**Work order:**
Two lines mark the range in the entries below: the one holding "route steps=1159 shown" and the one holding "one table for". Set down those two and all lines between them, exactly.

※ ※ ※

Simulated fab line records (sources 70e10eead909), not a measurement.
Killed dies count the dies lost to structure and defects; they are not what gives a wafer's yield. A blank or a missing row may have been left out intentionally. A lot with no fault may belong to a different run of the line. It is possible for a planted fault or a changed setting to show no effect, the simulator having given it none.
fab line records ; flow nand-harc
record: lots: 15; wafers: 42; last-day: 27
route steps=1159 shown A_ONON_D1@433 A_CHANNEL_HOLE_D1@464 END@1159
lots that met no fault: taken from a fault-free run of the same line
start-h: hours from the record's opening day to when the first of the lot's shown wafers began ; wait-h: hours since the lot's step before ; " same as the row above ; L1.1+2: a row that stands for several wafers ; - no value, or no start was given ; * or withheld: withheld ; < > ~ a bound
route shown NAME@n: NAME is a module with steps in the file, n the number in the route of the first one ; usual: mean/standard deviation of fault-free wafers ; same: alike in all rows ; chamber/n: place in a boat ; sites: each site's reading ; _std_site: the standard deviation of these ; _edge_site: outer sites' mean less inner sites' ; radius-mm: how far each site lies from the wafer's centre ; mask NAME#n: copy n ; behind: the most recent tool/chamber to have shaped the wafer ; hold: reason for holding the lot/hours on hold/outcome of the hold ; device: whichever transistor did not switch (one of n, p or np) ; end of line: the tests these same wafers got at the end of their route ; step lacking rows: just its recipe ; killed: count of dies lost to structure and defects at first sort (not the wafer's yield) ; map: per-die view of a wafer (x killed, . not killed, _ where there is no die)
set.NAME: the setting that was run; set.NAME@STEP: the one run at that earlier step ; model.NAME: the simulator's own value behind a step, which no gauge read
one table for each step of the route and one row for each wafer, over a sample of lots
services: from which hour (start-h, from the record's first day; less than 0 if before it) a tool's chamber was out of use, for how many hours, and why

※ ※ ※

**Written answer:**
route steps=1159 shown A_ONON_D1@433 A_CHANNEL_HOLE_D1@464 END@1159
lots that met no fault: taken from a fault-free run of the same line
start-h: hours from the record's opening day to when the first of the lot's shown wafers began ; wait-h: hours since the lot's step before ; " same as the row above ; L1.1+2: a row that stands for several wafers ; - no value, or no start was given ; * or withheld: withheld ; < > ~ a bound
route shown NAME@n: NAME is a module with steps in the file, n the number in the route of the first one ; usual: mean/standard deviation of fault-free wafers ; same: alike in all rows ; chamber/n: place in a boat ; sites: each site's reading ; _std_site: the standard deviation of these ; _edge_site: outer sites' mean less inner sites' ; radius-mm: how far each site lies from the wafer's centre ; mask NAME#n: copy n ; behind: the most recent tool/chamber to have shaped the wafer ; hold: reason for holding the lot/hours on hold/outcome of the hold ; device: whichever transistor did not switch (one of n, p or np) ; end of line: the tests these same wafers got at the end of their route ; step lacking rows: just its recipe ; killed: count of dies lost to structure and defects at first sort (not the wafer's yield) ; map: per-die view of a wafer (x killed, . not killed, _ where there is no die)
set.NAME: the setting that was run; set.NAME@STEP: the one run at that earlier step ; model.NAME: the simulator's own value behind a step, which no gauge read
one table for each step of the route and one row for each wafer, over a sample of lots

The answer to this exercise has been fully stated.